====================

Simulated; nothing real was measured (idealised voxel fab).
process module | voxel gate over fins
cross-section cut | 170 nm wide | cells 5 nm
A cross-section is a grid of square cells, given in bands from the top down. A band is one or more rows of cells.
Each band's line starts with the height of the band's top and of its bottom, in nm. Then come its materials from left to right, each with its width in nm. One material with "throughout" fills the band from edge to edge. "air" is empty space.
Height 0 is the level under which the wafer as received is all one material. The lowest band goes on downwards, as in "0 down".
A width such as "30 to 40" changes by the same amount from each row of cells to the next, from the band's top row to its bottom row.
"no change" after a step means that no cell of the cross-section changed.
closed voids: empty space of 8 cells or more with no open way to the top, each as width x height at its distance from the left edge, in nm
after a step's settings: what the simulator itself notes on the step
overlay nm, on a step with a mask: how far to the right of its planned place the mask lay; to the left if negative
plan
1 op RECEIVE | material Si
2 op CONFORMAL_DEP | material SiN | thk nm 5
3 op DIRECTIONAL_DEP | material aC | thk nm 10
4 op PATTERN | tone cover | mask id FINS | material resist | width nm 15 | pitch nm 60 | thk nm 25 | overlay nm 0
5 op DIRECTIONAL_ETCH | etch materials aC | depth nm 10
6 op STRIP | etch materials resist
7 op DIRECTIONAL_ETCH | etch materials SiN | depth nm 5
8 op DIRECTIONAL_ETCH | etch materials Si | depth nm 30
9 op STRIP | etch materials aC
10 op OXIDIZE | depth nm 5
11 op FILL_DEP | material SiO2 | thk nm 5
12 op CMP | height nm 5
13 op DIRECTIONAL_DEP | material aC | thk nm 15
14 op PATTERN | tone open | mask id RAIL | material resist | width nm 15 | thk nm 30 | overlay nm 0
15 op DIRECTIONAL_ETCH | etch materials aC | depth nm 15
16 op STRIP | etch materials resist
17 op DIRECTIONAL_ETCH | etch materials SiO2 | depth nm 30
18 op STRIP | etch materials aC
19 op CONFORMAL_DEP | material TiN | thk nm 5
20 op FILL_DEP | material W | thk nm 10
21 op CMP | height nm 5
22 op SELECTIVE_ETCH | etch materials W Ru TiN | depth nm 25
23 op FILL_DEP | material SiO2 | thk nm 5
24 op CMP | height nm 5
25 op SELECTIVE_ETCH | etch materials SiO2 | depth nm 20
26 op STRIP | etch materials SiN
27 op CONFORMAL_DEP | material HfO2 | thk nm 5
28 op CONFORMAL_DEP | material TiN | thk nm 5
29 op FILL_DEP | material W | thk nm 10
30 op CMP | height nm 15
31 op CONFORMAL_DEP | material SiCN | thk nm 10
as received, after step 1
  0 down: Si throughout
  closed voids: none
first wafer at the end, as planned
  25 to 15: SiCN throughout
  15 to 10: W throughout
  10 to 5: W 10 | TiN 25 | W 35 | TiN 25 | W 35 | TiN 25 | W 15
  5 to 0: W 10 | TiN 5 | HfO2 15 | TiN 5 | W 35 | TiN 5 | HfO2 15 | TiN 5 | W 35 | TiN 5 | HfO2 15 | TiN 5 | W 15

====================

● Activity: All lines from the beginning of the listing through the one with "26 op STRIP | etch materials SiN" are to be restated word for word, and only those.

● Written reply:
Simulated; nothing real was measured (idealised voxel fab).
process module | voxel gate over fins
cross-section cut | 170 nm wide | cells 5 nm
A cross-section is a grid of square cells, given in bands from the top down. A band is one or more rows of cells.
Each band's line starts with the height of the band's top and of its bottom, in nm. Then come its materials from left to right, each with its width in nm. One material with "throughout" fills the band from edge to edge. "air" is empty space.
Height 0 is the level under which the wafer as received is all one material. The lowest band goes on downwards, as in "0 down".
A width such as "30 to 40" changes by the same amount from each row of cells to the next, from the band's top row to its bottom row.
"no change" after a step means that no cell of the cross-section changed.
closed voids: empty space of 8 cells or more with no open way to the top, each as width x height at its distance from the left edge, in nm
after a step's settings: what the simulator itself notes on the step
overlay nm, on a step with a mask: how far to the right of its planned place the mask lay; to the left if negative
plan
1 op RECEIVE | material Si
2 op CONFORMAL_DEP | material SiN | thk nm 5
3 op DIRECTIONAL_DEP | material aC | thk nm 10
4 op PATTERN | tone cover | mask id FINS | material resist | width nm 15 | pitch nm 60 | thk nm 25 | overlay nm 0
5 op DIRECTIONAL_ETCH | etch materials aC | depth nm 10
6 op STRIP | etch materials resist
7 op DIRECTIONAL_ETCH | etch materials SiN | depth nm 5
8 op DIRECTIONAL_ETCH | etch materials Si | depth nm 30
9 op STRIP | etch materials aC
10 op OXIDIZE | depth nm 5
11 op FILL_DEP | material SiO2 | thk nm 5
12 op CMP | height nm 5
13 op DIRECTIONAL_DEP | material aC | thk nm 15
14 op PATTERN | tone open | mask id RAIL | material resist | width nm 15 | thk nm 30 | overlay nm 0
15 op DIRECTIONAL_ETCH | etch materials aC | depth nm 15
16 op STRIP | etch materials resist
17 op DIRECTIONAL_ETCH | etch materials SiO2 | depth nm 30
18 op STRIP | etch materials aC
19 op CONFORMAL_DEP | material TiN | thk nm 5
20 op FILL_DEP | material W | thk nm 10
21 op CMP | height nm 5
22 op SELECTIVE_ETCH | etch materials W Ru TiN | depth nm 25
23 op FILL_DEP | material SiO2 | thk nm 5
24 op CMP | height nm 5
25 op SELECTIVE_ETCH | etch materials SiO2 | depth nm 20
26 op STRIP | etch materials SiN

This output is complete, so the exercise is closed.